Copy nothing from the entries below except the lines from the one containing "(+) after a" through the one containing "12 STRIP: chemistry", and copy those exactly.

Dataset extract:
Segment Open
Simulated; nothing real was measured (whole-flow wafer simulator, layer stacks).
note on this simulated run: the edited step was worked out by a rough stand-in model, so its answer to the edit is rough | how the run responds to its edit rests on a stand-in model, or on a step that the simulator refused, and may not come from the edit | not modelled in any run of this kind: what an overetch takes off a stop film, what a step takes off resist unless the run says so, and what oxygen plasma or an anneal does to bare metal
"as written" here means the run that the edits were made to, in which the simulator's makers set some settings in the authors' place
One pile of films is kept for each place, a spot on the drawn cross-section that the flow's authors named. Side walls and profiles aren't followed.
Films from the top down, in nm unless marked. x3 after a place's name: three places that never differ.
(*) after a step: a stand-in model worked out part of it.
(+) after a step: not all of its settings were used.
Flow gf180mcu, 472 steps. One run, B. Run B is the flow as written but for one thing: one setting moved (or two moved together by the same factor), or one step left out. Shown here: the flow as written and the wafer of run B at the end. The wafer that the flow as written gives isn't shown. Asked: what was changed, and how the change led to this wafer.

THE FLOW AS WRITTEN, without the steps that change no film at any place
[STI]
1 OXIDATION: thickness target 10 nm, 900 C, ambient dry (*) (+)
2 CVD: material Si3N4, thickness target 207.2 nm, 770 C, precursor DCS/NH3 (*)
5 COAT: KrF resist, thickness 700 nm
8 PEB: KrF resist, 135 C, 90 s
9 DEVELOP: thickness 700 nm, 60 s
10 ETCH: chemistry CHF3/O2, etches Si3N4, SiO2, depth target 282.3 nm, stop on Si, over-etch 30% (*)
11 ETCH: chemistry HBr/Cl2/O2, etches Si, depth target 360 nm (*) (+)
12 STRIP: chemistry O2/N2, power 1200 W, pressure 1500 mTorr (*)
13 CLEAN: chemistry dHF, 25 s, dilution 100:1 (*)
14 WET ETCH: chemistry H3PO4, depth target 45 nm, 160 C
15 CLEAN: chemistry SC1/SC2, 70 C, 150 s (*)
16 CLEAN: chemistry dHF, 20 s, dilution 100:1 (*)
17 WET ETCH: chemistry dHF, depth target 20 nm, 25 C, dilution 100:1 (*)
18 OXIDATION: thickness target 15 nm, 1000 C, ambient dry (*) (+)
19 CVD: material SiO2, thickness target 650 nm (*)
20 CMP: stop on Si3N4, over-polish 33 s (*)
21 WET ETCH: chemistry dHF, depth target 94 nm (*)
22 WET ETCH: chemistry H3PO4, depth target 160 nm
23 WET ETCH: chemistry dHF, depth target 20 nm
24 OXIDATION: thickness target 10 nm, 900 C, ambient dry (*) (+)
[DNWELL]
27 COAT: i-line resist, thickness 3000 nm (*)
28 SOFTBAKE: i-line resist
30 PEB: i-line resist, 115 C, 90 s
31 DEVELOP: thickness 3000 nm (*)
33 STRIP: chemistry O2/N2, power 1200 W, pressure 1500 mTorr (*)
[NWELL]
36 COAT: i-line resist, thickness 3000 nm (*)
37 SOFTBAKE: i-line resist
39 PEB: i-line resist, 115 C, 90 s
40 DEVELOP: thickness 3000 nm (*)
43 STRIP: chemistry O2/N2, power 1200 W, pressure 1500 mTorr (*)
Segment Closed

Task output:
(+) after a step: not all of its settings were used.
Flow gf180mcu, 472 steps. One run, B. Run B is the flow as written but for one thing: one setting moved (or two moved together by the same factor), or one step left out. Shown here: the flow as written and the wafer of run B at the end. The wafer that the flow as written gives isn't shown. Asked: what was changed, and how the change led to this wafer.

THE FLOW AS WRITTEN, without the steps that change no film at any place
[STI]
1 OXIDATION: thickness target 10 nm, 900 C, ambient dry (*) (+)
2 CVD: material Si3N4, thickness target 207.2 nm, 770 C, precursor DCS/NH3 (*)
5 COAT: KrF resist, thickness 700 nm
8 PEB: KrF resist, 135 C, 90 s
9 DEVELOP: thickness 700 nm, 60 s
10 ETCH: chemistry CHF3/O2, etches Si3N4, SiO2, depth target 282.3 nm, stop on Si, over-etch 30% (*)
11 ETCH: chemistry HBr/Cl2/O2, etches Si, depth target 360 nm (*) (+)
12 STRIP: chemistry O2/N2, power 1200 W, pressure 1500 mTorr (*)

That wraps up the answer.